**Activity**
The lines to reproduce from the material below are those from the one containing "in the flow as written: -200" through the one containing "in the run with the fault: +31.2", both included; write them out exactly and add nothing.

**Information**
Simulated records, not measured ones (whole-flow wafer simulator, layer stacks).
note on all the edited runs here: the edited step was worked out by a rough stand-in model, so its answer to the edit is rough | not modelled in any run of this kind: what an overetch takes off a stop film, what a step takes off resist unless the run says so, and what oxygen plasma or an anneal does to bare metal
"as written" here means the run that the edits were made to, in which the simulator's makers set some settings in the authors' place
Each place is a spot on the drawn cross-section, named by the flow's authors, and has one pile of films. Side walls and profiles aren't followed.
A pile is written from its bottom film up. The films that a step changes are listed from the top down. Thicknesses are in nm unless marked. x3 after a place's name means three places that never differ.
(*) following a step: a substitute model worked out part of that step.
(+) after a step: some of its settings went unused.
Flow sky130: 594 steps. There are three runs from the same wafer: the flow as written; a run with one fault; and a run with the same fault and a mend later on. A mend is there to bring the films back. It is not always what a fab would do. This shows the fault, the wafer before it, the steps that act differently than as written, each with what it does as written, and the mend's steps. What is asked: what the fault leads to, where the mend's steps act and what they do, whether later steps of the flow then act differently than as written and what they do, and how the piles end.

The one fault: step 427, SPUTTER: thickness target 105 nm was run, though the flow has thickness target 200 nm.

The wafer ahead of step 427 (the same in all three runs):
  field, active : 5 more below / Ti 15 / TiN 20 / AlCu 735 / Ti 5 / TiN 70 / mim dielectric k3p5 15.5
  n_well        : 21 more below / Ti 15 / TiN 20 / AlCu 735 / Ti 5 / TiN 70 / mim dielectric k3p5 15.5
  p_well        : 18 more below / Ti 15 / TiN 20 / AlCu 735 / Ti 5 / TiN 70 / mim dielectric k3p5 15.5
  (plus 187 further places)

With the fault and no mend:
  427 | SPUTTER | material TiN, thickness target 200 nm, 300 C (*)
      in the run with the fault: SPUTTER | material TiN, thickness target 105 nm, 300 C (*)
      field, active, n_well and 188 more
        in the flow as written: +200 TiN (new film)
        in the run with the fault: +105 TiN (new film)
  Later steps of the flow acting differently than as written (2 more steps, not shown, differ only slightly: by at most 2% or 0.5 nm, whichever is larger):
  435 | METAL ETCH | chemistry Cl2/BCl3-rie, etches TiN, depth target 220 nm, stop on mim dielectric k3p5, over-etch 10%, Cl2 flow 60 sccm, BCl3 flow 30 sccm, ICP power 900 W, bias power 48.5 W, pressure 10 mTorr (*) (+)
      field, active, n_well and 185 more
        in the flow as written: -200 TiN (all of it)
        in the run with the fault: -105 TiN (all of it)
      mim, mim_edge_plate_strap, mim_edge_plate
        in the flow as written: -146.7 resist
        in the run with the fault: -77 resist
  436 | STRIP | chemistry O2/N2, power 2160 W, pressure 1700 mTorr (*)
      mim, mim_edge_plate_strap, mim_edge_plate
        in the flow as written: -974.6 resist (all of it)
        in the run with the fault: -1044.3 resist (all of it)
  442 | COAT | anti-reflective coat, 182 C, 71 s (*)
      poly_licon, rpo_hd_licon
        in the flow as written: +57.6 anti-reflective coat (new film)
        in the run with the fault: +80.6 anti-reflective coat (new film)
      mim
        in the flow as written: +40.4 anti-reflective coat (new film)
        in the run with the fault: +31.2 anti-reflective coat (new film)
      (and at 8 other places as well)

**Answer area**
        in the flow as written: -200 TiN (all of it)
        in the run with the fault: -105 TiN (all of it)
      mim, mim_edge_plate_strap, mim_edge_plate
        in the flow as written: -146.7 resist
        in the run with the fault: -77 resist
  436 | STRIP | chemistry O2/N2, power 2160 W, pressure 1700 mTorr (*)
      mim, mim_edge_plate_strap, mim_edge_plate
        in the flow as written: -974.6 resist (all of it)
        in the run with the fault: -1044.3 resist (all of it)
  442 | COAT | anti-reflective coat, 182 C, 71 s (*)
      poly_licon, rpo_hd_licon
        in the flow as written: +57.6 anti-reflective coat (new film)
        in the run with the fault: +80.6 anti-reflective coat (new film)
      mim
        in the flow as written: +40.4 anti-reflective coat (new film)
        in the run with the fault: +31.2 anti-reflective coat (new film)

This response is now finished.